=== ACTIVITY ===
Please repeat exactly the lines below from the one containing "Comparing a struck" down to the one containing "alike: readings with", both included, and nothing else.

=== PROVIDED MATERIAL ===
^^^^^^^^^^^^^^^^
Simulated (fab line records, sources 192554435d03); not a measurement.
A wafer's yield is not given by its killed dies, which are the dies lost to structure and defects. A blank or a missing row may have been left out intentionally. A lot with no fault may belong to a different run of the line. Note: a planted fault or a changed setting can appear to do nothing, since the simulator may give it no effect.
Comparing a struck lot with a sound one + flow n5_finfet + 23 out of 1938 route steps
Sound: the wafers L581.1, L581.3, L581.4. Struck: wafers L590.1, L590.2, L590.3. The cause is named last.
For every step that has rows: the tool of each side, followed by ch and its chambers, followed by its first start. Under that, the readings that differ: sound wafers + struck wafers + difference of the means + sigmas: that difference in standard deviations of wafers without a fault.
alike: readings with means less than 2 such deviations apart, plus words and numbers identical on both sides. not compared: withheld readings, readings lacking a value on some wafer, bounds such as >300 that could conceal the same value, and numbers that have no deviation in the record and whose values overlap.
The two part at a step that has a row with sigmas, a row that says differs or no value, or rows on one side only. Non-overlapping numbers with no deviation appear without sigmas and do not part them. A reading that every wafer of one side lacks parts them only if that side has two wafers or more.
^^^^^^^^^^^^^^^^

=== ANSWER SPACE ===
Comparing a struck lot with a sound one + flow n5_finfet + 23 out of 1938 route steps
Sound: the wafers L581.1, L581.3, L581.4. Struck: wafers L590.1, L590.2, L590.3. The cause is named last.
For every step that has rows: the tool of each side, followed by ch and its chambers, followed by its first start. Under that, the readings that differ: sound wafers + struck wafers + difference of the means + sigmas: that difference in standard deviations of wafers without a fault.
alike: readings with means less than 2 such deviations apart, plus words and numbers identical on both sides. not compared: withheld readings, readings lacking a value on some wafer, bounds such as >300 that could conceal the same value, and numbers that have no deviation in the record and whose values overlap.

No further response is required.